◆ Brief ◆
All of the data that follows should be written out exactly.

◆ Data excerpts ◆
◇ ◇ ◇ ◇

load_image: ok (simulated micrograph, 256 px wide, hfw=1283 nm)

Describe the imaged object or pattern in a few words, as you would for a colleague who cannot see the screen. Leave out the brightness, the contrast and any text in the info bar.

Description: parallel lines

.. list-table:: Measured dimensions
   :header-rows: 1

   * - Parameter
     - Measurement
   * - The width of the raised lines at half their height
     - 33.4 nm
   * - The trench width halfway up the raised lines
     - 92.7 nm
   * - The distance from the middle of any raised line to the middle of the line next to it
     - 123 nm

◇ ◇ ◇ ◇

◆ Exercise output ◆
load_image: ok (simulated micrograph, 256 px wide, hfw=1283 nm)

Describe the imaged object or pattern in a few words, as you would for a colleague who cannot see the screen. Leave out the brightness, the contrast and any text in the info bar.

Description: parallel lines

.. list-table:: Measured dimensions
   :header-rows: 1

   * - Parameter
     - Measurement
   * - The width of the raised lines at half their height
     - 33.4 nm
   * - The trench width halfway up the raised lines
     - 92.7 nm
   * - The distance from the middle of any raised line to the middle of the line next to it
     - 123 nm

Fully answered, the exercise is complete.